ACTIVITY
Each line below should be copied exactly as it stands.

GIVEN RECORDS
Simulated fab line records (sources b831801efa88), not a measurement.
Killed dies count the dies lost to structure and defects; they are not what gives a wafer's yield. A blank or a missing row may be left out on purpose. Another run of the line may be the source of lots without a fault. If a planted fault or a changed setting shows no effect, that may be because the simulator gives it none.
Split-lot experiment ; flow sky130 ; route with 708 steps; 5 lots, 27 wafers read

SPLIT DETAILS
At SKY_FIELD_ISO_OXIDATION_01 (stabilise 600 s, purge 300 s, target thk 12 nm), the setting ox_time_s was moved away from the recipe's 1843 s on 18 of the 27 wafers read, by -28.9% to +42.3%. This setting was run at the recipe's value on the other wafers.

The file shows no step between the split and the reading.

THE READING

YOUR SOLUTION
Simulated fab line records (sources b831801efa88), not a measurement.
Killed dies count the dies lost to structure and defects; they are not what gives a wafer's yield. A blank or a missing row may be left out on purpose. Another run of the line may be the source of lots without a fault. If a planted fault or a changed setting shows no effect, that may be because the simulator gives it none.
Split-lot experiment ; flow sky130 ; route with 708 steps; 5 lots, 27 wafers read

SPLIT DETAILS
At SKY_FIELD_ISO_OXIDATION_01 (stabilise 600 s, purge 300 s, target thk 12 nm), the setting ox_time_s was moved away from the recipe's 1843 s on 18 of the 27 wafers read, by -28.9% to +42.3%. This setting was run at the recipe's value on the other wafers.

The file shows no step between the split and the reading.

THE READING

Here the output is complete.